ASSIGNED TASK => All of the data below is to be copied exactly.

SUPPLIED DATA =>
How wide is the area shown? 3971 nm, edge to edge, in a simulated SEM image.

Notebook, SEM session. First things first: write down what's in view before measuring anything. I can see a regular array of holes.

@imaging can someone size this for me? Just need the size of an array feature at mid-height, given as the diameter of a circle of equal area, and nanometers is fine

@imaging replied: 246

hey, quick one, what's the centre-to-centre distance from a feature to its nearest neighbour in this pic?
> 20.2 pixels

ANSWER BOX =>
How wide is the area shown? 3971 nm, edge to edge, in a simulated SEM image.

Notebook, SEM session. First things first: write down what's in view before measuring anything. I can see a regular array of holes.

@imaging can someone size this for me? Just need the size of an array feature at mid-height, given as the diameter of a circle of equal area, and nanometers is fine

@imaging replied: 246

hey, quick one, what's the centre-to-centre distance from a feature to its nearest neighbour in this pic?
> 20.2 pixels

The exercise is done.